☆ ☆ ☆ ☆

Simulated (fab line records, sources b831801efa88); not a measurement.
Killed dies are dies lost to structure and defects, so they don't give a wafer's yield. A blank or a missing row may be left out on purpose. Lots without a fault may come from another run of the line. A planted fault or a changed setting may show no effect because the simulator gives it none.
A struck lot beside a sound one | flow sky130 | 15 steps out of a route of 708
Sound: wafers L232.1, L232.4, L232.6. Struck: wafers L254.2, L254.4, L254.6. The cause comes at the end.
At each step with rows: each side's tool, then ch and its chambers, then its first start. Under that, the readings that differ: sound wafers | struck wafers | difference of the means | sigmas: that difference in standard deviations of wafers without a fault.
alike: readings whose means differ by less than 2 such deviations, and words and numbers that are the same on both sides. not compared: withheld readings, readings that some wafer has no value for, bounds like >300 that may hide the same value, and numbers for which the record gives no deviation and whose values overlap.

☆ ☆ ☆ ☆

### [Assignment]
Write the opening line of the data above and every line after it, exactly, stopping once you have written the line with "At each step".

### [Answer section]
Simulated (fab line records, sources b831801efa88); not a measurement.
Killed dies are dies lost to structure and defects, so they don't give a wafer's yield. A blank or a missing row may be left out on purpose. Lots without a fault may come from another run of the line. A planted fault or a changed setting may show no effect because the simulator gives it none.
A struck lot beside a sound one | flow sky130 | 15 steps out of a route of 708
Sound: wafers L232.1, L232.4, L232.6. Struck: wafers L254.2, L254.4, L254.6. The cause comes at the end.
At each step with rows: each side's tool, then ch and its chambers, then its first start. Under that, the readings that differ: sound wafers | struck wafers | difference of the means | sigmas: that difference in standard deviations of wafers without a fault.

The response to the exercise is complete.